◇ ◇ ◇ ◇ ◇ ◇ ◇

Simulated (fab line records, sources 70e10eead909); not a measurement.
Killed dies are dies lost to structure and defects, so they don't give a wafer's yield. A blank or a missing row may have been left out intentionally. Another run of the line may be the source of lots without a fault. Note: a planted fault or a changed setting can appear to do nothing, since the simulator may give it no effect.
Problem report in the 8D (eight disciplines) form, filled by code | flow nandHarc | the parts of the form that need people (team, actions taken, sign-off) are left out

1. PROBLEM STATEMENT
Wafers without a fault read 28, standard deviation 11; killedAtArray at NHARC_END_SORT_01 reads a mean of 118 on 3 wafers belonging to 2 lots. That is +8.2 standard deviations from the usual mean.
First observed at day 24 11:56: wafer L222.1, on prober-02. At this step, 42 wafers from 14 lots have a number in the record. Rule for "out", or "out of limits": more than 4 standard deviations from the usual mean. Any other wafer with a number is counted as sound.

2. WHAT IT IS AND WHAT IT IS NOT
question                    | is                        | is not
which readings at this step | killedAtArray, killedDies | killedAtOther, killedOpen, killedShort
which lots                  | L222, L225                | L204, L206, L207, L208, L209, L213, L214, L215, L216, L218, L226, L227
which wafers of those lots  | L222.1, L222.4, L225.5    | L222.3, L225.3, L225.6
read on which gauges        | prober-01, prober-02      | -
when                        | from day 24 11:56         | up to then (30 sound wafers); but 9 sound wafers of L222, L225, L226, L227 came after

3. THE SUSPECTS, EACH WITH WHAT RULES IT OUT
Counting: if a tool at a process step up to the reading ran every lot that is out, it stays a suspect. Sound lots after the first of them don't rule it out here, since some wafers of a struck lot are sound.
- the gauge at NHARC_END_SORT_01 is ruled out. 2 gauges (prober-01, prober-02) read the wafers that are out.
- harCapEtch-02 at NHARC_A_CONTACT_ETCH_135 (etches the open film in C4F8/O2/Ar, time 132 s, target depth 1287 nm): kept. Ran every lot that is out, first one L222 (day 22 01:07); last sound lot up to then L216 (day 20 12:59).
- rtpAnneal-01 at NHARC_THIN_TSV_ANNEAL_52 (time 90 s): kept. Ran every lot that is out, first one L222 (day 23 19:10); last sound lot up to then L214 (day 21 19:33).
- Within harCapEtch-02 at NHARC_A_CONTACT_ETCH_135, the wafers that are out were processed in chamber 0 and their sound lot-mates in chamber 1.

◇ ◇ ◇ ◇ ◇ ◇ ◇

Brief
Restate word for word only the lines above from the line containing "Problem report in" to the line containing "Wafers without a", both of them included.

Your solution
Problem report in the 8D (eight disciplines) form, filled by code | flow nandHarc | the parts of the form that need people (team, actions taken, sign-off) are left out

1. PROBLEM STATEMENT
Wafers without a fault read 28, standard deviation 11; killedAtArray at NHARC_END_SORT_01 reads a mean of 118 on 3 wafers belonging to 2 lots. That is +8.2 standard deviations from the usual mean.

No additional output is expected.